*Assignment*
Start the output with the opening line of the listing below and continue, reproducing each line exactly, up to and including the line that contains "Each square cell".

*Given records*
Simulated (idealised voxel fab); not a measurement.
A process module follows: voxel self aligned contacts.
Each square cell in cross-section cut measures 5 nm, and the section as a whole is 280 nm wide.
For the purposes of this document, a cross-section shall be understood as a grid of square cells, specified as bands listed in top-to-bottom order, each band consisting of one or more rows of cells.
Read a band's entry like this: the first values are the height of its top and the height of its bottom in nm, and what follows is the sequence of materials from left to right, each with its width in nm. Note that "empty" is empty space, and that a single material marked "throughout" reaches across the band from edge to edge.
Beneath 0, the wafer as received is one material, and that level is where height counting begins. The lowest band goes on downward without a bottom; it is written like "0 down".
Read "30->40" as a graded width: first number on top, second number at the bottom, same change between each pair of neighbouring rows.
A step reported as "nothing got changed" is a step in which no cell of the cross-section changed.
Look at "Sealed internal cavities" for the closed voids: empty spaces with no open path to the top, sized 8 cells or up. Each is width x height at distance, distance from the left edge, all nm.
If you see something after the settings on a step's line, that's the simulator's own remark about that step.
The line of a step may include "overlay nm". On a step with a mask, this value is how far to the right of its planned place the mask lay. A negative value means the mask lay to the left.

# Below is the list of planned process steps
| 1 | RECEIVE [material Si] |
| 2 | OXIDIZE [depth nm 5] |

*Exercise output*
Simulated (idealised voxel fab); not a measurement.
A process module follows: voxel self aligned contacts.
Each square cell in cross-section cut measures 5 nm, and the section as a whole is 280 nm wide.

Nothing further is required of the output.